Provided material:
════════════════

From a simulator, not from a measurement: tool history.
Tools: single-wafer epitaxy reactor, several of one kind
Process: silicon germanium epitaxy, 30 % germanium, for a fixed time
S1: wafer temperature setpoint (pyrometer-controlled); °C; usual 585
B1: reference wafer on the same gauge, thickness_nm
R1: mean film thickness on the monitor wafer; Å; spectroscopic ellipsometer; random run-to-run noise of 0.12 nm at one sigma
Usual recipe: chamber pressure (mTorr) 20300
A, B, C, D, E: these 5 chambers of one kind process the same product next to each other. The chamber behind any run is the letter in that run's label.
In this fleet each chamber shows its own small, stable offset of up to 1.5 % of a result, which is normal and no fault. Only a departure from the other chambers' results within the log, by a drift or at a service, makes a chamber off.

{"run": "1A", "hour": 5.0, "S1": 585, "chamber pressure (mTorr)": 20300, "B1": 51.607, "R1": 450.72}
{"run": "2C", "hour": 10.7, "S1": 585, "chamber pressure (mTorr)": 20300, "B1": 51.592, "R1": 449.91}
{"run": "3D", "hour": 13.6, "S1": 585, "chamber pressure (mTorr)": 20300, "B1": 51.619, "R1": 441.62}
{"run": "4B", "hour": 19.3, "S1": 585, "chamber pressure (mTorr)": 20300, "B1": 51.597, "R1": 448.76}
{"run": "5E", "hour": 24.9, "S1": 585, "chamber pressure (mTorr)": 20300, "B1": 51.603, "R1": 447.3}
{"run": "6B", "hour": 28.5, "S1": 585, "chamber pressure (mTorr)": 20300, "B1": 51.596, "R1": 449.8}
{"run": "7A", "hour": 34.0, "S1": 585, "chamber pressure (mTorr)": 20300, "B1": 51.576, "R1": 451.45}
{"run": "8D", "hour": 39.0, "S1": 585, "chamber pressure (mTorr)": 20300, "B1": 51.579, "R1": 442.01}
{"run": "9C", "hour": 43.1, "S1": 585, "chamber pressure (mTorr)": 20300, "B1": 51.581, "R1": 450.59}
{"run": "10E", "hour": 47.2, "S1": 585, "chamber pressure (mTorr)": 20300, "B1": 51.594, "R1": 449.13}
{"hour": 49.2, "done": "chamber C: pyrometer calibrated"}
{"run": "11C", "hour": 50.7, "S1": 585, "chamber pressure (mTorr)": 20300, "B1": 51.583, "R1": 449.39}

════════════════

Required action:
What you give back should be exactly the lines of the data above from the line with "B1: reference wafer" through the line with "Usual recipe: chamber pressure (mTorr) 20300", both of those included, and nothing more.

Expected answer:
B1: reference wafer on the same gauge, thickness_nm
R1: mean film thickness on the monitor wafer; Å; spectroscopic ellipsometer; random run-to-run noise of 0.12 nm at one sigma
Usual recipe: chamber pressure (mTorr) 20300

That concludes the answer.